Start with the first line of the records below. Output each line exactly, ending with the one that contains "Run 3, day 5.046: usual".

- [EXTRACTED ENTRIES]:
+---+

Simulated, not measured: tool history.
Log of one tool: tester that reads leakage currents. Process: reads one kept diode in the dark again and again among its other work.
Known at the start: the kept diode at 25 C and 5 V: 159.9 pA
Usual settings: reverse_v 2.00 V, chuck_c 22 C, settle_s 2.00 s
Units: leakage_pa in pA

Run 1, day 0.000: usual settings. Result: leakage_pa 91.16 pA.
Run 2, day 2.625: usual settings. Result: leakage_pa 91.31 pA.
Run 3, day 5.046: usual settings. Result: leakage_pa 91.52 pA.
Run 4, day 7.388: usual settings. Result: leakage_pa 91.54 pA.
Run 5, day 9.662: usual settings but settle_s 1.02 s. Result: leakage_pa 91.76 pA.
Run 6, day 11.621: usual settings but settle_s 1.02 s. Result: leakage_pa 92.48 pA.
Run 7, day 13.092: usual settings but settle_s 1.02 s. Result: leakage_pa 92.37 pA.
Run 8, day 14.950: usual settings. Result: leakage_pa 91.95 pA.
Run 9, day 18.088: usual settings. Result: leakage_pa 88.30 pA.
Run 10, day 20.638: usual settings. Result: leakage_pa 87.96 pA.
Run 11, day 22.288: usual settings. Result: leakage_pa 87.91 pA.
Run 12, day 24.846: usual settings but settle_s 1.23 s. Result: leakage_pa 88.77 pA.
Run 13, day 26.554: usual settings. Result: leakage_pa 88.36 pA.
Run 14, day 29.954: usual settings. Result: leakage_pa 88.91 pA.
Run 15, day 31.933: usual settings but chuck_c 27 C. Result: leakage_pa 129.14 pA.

+---+

- [TASK RESPONSE]:
Simulated, not measured: tool history.
Log of one tool: tester that reads leakage currents. Process: reads one kept diode in the dark again and again among its other work.
Known at the start: the kept diode at 25 C and 5 V: 159.9 pA
Usual settings: reverse_v 2.00 V, chuck_c 22 C, settle_s 2.00 s
Units: leakage_pa in pA

Run 1, day 0.000: usual settings. Result: leakage_pa 91.16 pA.
Run 2, day 2.625: usual settings. Result: leakage_pa 91.31 pA.
Run 3, day 5.046: usual settings. Result: leakage_pa 91.52 pA.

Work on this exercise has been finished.